Each line from the start of the data below through the one containing "run 8 hour=35.3" must be reproduced exactly.

_Input data_
Content starts

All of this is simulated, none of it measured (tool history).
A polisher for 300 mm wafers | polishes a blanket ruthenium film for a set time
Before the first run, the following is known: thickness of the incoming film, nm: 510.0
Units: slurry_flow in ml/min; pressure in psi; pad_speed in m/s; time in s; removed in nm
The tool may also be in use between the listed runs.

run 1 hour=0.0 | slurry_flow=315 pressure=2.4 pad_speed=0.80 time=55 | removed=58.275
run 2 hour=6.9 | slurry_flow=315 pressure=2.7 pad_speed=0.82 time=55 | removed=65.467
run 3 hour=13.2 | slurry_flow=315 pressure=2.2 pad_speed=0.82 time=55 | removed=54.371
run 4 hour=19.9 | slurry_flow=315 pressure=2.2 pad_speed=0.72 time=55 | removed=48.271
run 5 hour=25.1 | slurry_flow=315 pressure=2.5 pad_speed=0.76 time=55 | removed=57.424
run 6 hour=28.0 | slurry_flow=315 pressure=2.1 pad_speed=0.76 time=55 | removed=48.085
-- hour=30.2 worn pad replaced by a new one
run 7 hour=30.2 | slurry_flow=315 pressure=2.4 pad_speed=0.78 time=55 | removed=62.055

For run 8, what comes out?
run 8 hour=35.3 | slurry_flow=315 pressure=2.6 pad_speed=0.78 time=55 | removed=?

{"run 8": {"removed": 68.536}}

Content ends

_Exercise response_
All of this is simulated, none of it measured (tool history).
A polisher for 300 mm wafers | polishes a blanket ruthenium film for a set time
Before the first run, the following is known: thickness of the incoming film, nm: 510.0
Units: slurry_flow in ml/min; pressure in psi; pad_speed in m/s; time in s; removed in nm
The tool may also be in use between the listed runs.

run 1 hour=0.0 | slurry_flow=315 pressure=2.4 pad_speed=0.80 time=55 | removed=58.275
run 2 hour=6.9 | slurry_flow=315 pressure=2.7 pad_speed=0.82 time=55 | removed=65.467
run 3 hour=13.2 | slurry_flow=315 pressure=2.2 pad_speed=0.82 time=55 | removed=54.371
run 4 hour=19.9 | slurry_flow=315 pressure=2.2 pad_speed=0.72 time=55 | removed=48.271
run 5 hour=25.1 | slurry_flow=315 pressure=2.5 pad_speed=0.76 time=55 | removed=57.424
run 6 hour=28.0 | slurry_flow=315 pressure=2.1 pad_speed=0.76 time=55 | removed=48.085
-- hour=30.2 worn pad replaced by a new one
run 7 hour=30.2 | slurry_flow=315 pressure=2.4 pad_speed=0.78 time=55 | removed=62.055

For run 8, what comes out?
run 8 hour=35.3 | slurry_flow=315 pressure=2.6 pad_speed=0.78 time=55 | removed=?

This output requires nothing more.